* [WORK TASK]: The entries must be restated exactly as written.

* [INFORMATION SHOWN]:

_ _ _

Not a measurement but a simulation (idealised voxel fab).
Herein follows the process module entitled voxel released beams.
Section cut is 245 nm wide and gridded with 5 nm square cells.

_ _ _

* [EXERCISE RESPONSE]:
Not a measurement but a simulation (idealised voxel fab).
Herein follows the process module entitled voxel released beams.
Section cut is 245 nm wide and gridded with 5 nm square cells.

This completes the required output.